■ **EXCERPTED RECORDS**:
· · · · ·
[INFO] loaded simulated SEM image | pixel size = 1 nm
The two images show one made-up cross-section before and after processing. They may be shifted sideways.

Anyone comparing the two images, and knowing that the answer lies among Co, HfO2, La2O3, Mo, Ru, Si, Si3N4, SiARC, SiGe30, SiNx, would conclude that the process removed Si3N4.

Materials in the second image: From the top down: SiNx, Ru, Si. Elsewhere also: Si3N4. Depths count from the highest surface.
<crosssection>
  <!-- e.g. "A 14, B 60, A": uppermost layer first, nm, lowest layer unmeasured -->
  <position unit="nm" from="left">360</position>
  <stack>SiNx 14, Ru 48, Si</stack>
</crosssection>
· · · · ·

■ **REQUIRED ACTION**: Please return all of the records exactly.

■ **EXERCISE OUTPUT**:
[INFO] loaded simulated SEM image | pixel size = 1 nm
The two images show one made-up cross-section before and after processing. They may be shifted sideways.

Anyone comparing the two images, and knowing that the answer lies among Co, HfO2, La2O3, Mo, Ru, Si, Si3N4, SiARC, SiGe30, SiNx, would conclude that the process removed Si3N4.

Materials in the second image: From the top down: SiNx, Ru, Si. Elsewhere also: Si3N4. Depths count from the highest surface.
<crosssection>
  <!-- e.g. "A 14, B 60, A": uppermost layer first, nm, lowest layer unmeasured -->
  <position unit="nm" from="left">360</position>
  <stack>SiNx 14, Ru 48, Si</stack>
</crosssection>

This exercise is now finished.